Start of Block

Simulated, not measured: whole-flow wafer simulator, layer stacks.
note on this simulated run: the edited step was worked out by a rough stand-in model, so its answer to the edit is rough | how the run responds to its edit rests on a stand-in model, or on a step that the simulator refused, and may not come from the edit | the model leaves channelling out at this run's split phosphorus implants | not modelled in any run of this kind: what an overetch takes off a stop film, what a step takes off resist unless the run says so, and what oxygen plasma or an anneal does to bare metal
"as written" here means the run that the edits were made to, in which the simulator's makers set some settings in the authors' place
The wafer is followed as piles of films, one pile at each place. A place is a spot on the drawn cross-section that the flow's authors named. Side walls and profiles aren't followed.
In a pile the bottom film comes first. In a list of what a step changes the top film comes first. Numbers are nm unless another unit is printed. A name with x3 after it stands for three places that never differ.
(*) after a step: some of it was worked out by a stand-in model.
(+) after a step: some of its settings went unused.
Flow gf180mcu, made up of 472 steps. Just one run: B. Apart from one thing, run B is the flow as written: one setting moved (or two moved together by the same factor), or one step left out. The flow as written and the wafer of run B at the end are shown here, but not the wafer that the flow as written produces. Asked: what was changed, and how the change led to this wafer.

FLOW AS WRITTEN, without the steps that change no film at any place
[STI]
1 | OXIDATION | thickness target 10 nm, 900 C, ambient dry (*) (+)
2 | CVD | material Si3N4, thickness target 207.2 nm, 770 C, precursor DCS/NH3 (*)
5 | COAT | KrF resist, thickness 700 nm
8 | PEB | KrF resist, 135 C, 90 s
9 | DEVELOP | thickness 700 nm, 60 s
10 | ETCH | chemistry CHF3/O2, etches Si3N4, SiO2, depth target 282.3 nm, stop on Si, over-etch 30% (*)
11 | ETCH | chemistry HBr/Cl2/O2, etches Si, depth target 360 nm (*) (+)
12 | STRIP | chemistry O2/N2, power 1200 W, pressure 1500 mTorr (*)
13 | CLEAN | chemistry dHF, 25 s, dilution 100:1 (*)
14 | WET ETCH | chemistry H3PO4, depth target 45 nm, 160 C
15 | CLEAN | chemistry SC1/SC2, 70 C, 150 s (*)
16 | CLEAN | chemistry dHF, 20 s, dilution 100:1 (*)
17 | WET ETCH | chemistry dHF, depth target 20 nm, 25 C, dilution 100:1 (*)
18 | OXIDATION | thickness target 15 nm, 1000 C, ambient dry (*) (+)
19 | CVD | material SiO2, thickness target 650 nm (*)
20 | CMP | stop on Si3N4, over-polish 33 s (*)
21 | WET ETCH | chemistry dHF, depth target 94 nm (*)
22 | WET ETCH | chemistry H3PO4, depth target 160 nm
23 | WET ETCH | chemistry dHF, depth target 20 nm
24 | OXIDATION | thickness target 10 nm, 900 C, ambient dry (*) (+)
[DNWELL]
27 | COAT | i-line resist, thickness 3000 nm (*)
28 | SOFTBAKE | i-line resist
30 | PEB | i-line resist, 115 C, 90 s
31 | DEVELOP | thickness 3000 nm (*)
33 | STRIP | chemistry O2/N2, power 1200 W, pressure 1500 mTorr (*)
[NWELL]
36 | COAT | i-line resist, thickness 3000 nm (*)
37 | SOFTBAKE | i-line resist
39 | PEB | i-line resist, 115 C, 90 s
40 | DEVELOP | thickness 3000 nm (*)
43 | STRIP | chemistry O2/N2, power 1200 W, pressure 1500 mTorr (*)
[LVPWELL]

End of Block

REQUIRED ACTION: Copy the lines above exactly, from the very first through the one containing "(+) after a", and include no other line.

EXERCISE SOLUTION:
Simulated, not measured: whole-flow wafer simulator, layer stacks.
note on this simulated run: the edited step was worked out by a rough stand-in model, so its answer to the edit is rough | how the run responds to its edit rests on a stand-in model, or on a step that the simulator refused, and may not come from the edit | the model leaves channelling out at this run's split phosphorus implants | not modelled in any run of this kind: what an overetch takes off a stop film, what a step takes off resist unless the run says so, and what oxygen plasma or an anneal does to bare metal
"as written" here means the run that the edits were made to, in which the simulator's makers set some settings in the authors' place
The wafer is followed as piles of films, one pile at each place. A place is a spot on the drawn cross-section that the flow's authors named. Side walls and profiles aren't followed.
In a pile the bottom film comes first. In a list of what a step changes the top film comes first. Numbers are nm unless another unit is printed. A name with x3 after it stands for three places that never differ.
(*) after a step: some of it was worked out by a stand-in model.
(+) after a step: some of its settings went unused.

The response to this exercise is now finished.